**WORK REQUEST**
Restate the records below word for word, leaving nothing out.

====

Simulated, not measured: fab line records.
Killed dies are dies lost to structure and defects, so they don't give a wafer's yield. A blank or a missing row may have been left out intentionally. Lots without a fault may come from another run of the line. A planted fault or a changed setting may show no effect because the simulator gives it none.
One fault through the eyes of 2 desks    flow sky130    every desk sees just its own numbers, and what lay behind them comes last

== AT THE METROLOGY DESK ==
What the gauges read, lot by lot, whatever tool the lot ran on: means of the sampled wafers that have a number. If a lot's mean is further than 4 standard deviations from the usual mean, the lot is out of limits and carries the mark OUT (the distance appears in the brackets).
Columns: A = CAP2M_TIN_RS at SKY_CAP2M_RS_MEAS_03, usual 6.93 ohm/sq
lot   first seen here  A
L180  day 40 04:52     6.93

====

**TASK SOLUTION**
Simulated, not measured: fab line records.
Killed dies are dies lost to structure and defects, so they don't give a wafer's yield. A blank or a missing row may have been left out intentionally. Lots without a fault may come from another run of the line. A planted fault or a changed setting may show no effect because the simulator gives it none.
One fault through the eyes of 2 desks    flow sky130    every desk sees just its own numbers, and what lay behind them comes last

== AT THE METROLOGY DESK ==
What the gauges read, lot by lot, whatever tool the lot ran on: means of the sampled wafers that have a number. If a lot's mean is further than 4 standard deviations from the usual mean, the lot is out of limits and carries the mark OUT (the distance appears in the brackets).
Columns: A = CAP2M_TIN_RS at SKY_CAP2M_RS_MEAS_03, usual 6.93 ohm/sq
lot   first seen here  A
L180  day 40 04:52     6.93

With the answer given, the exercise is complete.